• Assignment
Beginning with the first line of the entries below, quote each line until you reach and include the line with "The plan is".

• Records shown
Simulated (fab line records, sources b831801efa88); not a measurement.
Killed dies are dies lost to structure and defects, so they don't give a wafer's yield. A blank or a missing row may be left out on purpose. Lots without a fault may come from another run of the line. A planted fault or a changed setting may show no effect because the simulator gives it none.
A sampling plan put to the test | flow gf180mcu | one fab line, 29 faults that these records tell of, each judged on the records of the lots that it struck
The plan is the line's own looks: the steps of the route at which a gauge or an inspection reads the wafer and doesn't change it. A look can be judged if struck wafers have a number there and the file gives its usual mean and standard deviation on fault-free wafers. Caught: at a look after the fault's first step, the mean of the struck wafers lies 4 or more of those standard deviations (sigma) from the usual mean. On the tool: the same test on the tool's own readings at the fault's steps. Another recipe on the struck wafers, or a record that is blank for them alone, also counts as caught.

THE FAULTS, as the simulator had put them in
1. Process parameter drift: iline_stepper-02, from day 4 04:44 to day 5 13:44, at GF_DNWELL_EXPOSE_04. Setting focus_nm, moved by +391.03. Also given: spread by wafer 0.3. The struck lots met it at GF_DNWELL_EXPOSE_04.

• Response area
Simulated (fab line records, sources b831801efa88); not a measurement.
Killed dies are dies lost to structure and defects, so they don't give a wafer's yield. A blank or a missing row may be left out on purpose. Lots without a fault may come from another run of the line. A planted fault or a changed setting may show no effect because the simulator gives it none.
A sampling plan put to the test | flow gf180mcu | one fab line, 29 faults that these records tell of, each judged on the records of the lots that it struck
The plan is the line's own looks: the steps of the route at which a gauge or an inspection reads the wafer and doesn't change it. A look can be judged if struck wafers have a number there and the file gives its usual mean and standard deviation on fault-free wafers. Caught: at a look after the fault's first step, the mean of the struck wafers lies 4 or more of those standard deviations (sigma) from the usual mean. On the tool: the same test on the tool's own readings at the fault's steps. Another recipe on the struck wafers, or a record that is blank for them alone, also counts as caught.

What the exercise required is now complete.